INFORMATION SUPPLIED =>
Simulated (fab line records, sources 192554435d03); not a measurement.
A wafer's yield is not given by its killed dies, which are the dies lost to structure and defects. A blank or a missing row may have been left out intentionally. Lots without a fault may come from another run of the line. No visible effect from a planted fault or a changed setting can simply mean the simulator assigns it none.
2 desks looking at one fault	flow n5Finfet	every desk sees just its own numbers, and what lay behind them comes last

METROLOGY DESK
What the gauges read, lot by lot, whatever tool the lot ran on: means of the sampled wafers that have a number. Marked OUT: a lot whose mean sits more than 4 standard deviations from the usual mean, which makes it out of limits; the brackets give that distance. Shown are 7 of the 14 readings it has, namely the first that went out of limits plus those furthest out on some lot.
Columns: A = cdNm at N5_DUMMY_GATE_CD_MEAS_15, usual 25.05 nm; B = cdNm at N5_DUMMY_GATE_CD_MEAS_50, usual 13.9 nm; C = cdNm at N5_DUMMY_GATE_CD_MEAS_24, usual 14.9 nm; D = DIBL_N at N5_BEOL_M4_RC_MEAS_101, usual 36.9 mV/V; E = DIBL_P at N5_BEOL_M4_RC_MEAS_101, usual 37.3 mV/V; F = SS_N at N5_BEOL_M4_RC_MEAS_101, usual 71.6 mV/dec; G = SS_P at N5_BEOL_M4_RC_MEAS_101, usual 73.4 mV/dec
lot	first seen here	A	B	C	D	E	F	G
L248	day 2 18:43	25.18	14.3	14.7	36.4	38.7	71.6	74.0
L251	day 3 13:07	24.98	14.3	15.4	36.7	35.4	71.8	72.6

TASK ITEM => Transcribe all entries word for word.

EXERCISE ANSWER =>
Simulated (fab line records, sources 192554435d03); not a measurement.
A wafer's yield is not given by its killed dies, which are the dies lost to structure and defects. A blank or a missing row may have been left out intentionally. Lots without a fault may come from another run of the line. No visible effect from a planted fault or a changed setting can simply mean the simulator assigns it none.
2 desks looking at one fault	flow n5Finfet	every desk sees just its own numbers, and what lay behind them comes last

METROLOGY DESK
What the gauges read, lot by lot, whatever tool the lot ran on: means of the sampled wafers that have a number. Marked OUT: a lot whose mean sits more than 4 standard deviations from the usual mean, which makes it out of limits; the brackets give that distance. Shown are 7 of the 14 readings it has, namely the first that went out of limits plus those furthest out on some lot.
Columns: A = cdNm at N5_DUMMY_GATE_CD_MEAS_15, usual 25.05 nm; B = cdNm at N5_DUMMY_GATE_CD_MEAS_50, usual 13.9 nm; C = cdNm at N5_DUMMY_GATE_CD_MEAS_24, usual 14.9 nm; D = DIBL_N at N5_BEOL_M4_RC_MEAS_101, usual 36.9 mV/V; E = DIBL_P at N5_BEOL_M4_RC_MEAS_101, usual 37.3 mV/V; F = SS_N at N5_BEOL_M4_RC_MEAS_101, usual 71.6 mV/dec; G = SS_P at N5_BEOL_M4_RC_MEAS_101, usual 73.4 mV/dec
lot	first seen here	A	B	C	D	E	F	G
L248	day 2 18:43	25.18	14.3	14.7	36.4	38.7	71.6	74.0
L251	day 3 13:07	24.98	14.3	15.4	36.7	35.4	71.8	72.6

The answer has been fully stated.